- _INFORMATION GIVEN_
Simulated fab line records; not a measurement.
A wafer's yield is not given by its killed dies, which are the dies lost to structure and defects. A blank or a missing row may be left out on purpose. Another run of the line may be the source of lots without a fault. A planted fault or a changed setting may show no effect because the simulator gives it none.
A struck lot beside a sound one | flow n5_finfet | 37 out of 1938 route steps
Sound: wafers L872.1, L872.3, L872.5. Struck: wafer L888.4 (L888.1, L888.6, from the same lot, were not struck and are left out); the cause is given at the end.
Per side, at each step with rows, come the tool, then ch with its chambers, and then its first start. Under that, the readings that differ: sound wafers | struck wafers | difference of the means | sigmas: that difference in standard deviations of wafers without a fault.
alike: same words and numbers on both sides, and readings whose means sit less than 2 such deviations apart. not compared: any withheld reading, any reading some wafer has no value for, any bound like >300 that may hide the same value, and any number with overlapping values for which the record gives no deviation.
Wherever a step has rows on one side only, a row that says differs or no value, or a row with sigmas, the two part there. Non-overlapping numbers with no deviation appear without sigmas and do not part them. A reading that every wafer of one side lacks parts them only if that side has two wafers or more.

- _EXERCISE_
Both the first line of the data above and the line with "Sound: wafers L872.1, L872.3, L872.5." must be included; please return exactly those lines and the ones between them.

- _EXERCISE ANSWER_
Simulated fab line records; not a measurement.
A wafer's yield is not given by its killed dies, which are the dies lost to structure and defects. A blank or a missing row may be left out on purpose. Another run of the line may be the source of lots without a fault. A planted fault or a changed setting may show no effect because the simulator gives it none.
A struck lot beside a sound one | flow n5_finfet | 37 out of 1938 route steps
Sound: wafers L872.1, L872.3, L872.5. Struck: wafer L888.4 (L888.1, L888.6, from the same lot, were not struck and are left out); the cause is given at the end.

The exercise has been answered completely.